*Brief*.
Please restate, word for word, the lines below that begin at the one with "which wafers of" and end at the one with "- the gauge". Leave out all other lines.

*Records shown*.

== Segment start ==

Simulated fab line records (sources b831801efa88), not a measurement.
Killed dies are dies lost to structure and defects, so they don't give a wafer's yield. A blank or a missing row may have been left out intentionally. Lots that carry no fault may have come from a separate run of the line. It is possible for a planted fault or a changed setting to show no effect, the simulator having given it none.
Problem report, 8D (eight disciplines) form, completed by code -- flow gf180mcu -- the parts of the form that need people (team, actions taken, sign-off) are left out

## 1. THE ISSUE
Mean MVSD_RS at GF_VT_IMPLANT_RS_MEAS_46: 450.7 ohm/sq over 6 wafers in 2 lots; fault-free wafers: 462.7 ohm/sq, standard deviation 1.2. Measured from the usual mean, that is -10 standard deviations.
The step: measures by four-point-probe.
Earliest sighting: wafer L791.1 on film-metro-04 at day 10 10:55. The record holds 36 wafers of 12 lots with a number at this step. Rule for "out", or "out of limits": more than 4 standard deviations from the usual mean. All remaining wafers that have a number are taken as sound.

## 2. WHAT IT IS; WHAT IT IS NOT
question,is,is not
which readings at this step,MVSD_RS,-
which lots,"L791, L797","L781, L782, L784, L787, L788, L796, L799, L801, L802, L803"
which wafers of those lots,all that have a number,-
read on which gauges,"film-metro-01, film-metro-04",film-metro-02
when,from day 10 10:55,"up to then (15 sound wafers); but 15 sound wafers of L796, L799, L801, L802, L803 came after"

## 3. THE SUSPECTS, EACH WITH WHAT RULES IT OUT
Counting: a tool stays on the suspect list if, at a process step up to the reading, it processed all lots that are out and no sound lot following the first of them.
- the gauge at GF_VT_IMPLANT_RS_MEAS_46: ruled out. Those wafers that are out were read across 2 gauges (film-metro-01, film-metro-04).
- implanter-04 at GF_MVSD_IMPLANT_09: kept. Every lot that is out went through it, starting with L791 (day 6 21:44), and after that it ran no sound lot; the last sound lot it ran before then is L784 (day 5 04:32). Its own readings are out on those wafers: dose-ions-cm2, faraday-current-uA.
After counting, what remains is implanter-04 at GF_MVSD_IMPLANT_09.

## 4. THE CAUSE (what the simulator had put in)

== Segment end ==

*Task solution*.
which wafers of those lots,all that have a number,-
read on which gauges,"film-metro-01, film-metro-04",film-metro-02
when,from day 10 10:55,"up to then (15 sound wafers); but 15 sound wafers of L796, L799, L801, L802, L803 came after"

## 3. THE SUSPECTS, EACH WITH WHAT RULES IT OUT
Counting: a tool stays on the suspect list if, at a process step up to the reading, it processed all lots that are out and no sound lot following the first of them.
- the gauge at GF_VT_IMPLANT_RS_MEAS_46: ruled out. Those wafers that are out were read across 2 gauges (film-metro-01, film-metro-04).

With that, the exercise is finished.